* _ASSIGNMENT_: Write out exactly the lines from the first line of the records below through the line that contains "temperature setpoint of the liquid (°C): at", and stop there.

*** DATASET ENTRIES Section Begins ***
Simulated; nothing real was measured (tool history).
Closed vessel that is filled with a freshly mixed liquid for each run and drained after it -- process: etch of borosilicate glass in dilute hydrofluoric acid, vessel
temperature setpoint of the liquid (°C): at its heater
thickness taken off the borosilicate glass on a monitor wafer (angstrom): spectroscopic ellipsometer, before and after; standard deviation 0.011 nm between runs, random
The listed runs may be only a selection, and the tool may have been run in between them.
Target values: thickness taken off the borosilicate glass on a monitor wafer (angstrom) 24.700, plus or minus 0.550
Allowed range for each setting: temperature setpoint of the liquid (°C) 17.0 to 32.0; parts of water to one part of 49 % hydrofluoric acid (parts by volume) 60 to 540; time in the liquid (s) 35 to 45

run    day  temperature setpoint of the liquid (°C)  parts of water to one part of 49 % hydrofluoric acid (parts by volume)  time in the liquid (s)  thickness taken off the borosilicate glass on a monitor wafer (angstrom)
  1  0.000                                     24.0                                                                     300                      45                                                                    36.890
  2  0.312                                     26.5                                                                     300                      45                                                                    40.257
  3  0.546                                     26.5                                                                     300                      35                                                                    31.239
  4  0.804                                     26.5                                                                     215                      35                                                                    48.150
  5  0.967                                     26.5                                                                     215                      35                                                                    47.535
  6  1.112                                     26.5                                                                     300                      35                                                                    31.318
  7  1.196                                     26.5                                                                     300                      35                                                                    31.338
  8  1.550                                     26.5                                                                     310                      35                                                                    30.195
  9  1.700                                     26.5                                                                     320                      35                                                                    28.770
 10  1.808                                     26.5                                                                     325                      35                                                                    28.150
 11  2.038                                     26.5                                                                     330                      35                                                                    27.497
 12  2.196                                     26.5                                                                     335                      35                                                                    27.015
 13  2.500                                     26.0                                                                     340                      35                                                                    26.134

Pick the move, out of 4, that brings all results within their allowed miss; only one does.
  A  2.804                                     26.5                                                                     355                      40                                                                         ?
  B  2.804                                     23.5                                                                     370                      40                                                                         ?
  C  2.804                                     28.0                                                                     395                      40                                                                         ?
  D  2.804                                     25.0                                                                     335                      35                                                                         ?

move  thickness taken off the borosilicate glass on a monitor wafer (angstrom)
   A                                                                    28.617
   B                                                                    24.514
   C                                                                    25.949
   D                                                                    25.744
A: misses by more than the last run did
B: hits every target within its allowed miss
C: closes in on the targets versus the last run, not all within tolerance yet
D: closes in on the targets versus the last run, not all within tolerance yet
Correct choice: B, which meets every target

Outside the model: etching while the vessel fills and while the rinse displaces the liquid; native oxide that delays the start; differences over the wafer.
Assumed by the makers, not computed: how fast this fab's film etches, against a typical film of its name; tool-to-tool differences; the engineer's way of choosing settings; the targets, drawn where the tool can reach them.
*** DATASET ENTRIES Section Ends ***

* _REPLY_:
Simulated; nothing real was measured (tool history).
Closed vessel that is filled with a freshly mixed liquid for each run and drained after it -- process: etch of borosilicate glass in dilute hydrofluoric acid, vessel
temperature setpoint of the liquid (°C): at its heater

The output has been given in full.